→ **Requirement**
All lines from the one containing "A: And how wide is the view?" down to the one containing "The periodicity of", both ends included, are to be given again exactly; omit the rest of the listing below.

→ **Exercise data**
□ □ □ □ □
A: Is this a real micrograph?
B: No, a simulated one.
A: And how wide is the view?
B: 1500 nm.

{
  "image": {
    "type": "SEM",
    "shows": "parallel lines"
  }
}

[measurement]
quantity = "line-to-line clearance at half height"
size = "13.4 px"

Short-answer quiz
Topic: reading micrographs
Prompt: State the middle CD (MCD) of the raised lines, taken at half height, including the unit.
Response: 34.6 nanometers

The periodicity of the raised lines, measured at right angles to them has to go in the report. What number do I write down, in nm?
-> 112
□ □ □ □ □

→ **Exercise response**
A: And how wide is the view?
B: 1500 nm.

{
  "image": {
    "type": "SEM",
    "shows": "parallel lines"
  }
}

[measurement]
quantity = "line-to-line clearance at half height"
size = "13.4 px"

Short-answer quiz
Topic: reading micrographs
Prompt: State the middle CD (MCD) of the raised lines, taken at half height, including the unit.
Response: 34.6 nanometers

The periodicity of the raised lines, measured at right angles to them has to go in the report. What number do I write down, in nm?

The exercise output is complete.